-------------------------

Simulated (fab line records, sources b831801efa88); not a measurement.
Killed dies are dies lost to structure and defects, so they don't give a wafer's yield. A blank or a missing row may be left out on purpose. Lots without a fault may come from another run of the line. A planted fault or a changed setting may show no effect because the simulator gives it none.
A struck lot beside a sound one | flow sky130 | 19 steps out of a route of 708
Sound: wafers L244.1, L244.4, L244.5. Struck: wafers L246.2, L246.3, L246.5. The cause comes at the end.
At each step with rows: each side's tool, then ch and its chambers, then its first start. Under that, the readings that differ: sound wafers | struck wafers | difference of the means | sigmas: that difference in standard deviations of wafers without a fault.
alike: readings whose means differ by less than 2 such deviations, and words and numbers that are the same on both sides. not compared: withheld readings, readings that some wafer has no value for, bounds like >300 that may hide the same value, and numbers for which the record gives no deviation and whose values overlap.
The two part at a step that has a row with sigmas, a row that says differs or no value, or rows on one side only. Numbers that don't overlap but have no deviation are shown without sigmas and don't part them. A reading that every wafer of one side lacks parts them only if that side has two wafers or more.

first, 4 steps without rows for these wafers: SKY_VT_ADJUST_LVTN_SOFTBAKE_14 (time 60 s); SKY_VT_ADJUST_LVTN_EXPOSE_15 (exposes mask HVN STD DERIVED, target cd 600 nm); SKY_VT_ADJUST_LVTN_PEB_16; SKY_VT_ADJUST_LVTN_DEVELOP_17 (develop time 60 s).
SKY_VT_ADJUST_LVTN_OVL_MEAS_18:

-------------------------

Each of the records above is to be reproduced word for word.

Simulated (fab line records, sources b831801efa88); not a measurement.
Killed dies are dies lost to structure and defects, so they don't give a wafer's yield. A blank or a missing row may be left out on purpose. Lots without a fault may come from another run of the line. A planted fault or a changed setting may show no effect because the simulator gives it none.
A struck lot beside a sound one | flow sky130 | 19 steps out of a route of 708
Sound: wafers L244.1, L244.4, L244.5. Struck: wafers L246.2, L246.3, L246.5. The cause comes at the end.
At each step with rows: each side's tool, then ch and its chambers, then its first start. Under that, the readings that differ: sound wafers | struck wafers | difference of the means | sigmas: that difference in standard deviations of wafers without a fault.
alike: readings whose means differ by less than 2 such deviations, and words and numbers that are the same on both sides. not compared: withheld readings, readings that some wafer has no value for, bounds like >300 that may hide the same value, and numbers for which the record gives no deviation and whose values overlap.
The two part at a step that has a row with sigmas, a row that says differs or no value, or rows on one side only. Numbers that don't overlap but have no deviation are shown without sigmas and don't part them. A reading that every wafer of one side lacks parts them only if that side has two wafers or more.

first, 4 steps without rows for these wafers: SKY_VT_ADJUST_LVTN_SOFTBAKE_14 (time 60 s); SKY_VT_ADJUST_LVTN_EXPOSE_15 (exposes mask HVN STD DERIVED, target cd 600 nm); SKY_VT_ADJUST_LVTN_PEB_16; SKY_VT_ADJUST_LVTN_DEVELOP_17 (develop time 60 s).
SKY_VT_ADJUST_LVTN_OVL_MEAS_18:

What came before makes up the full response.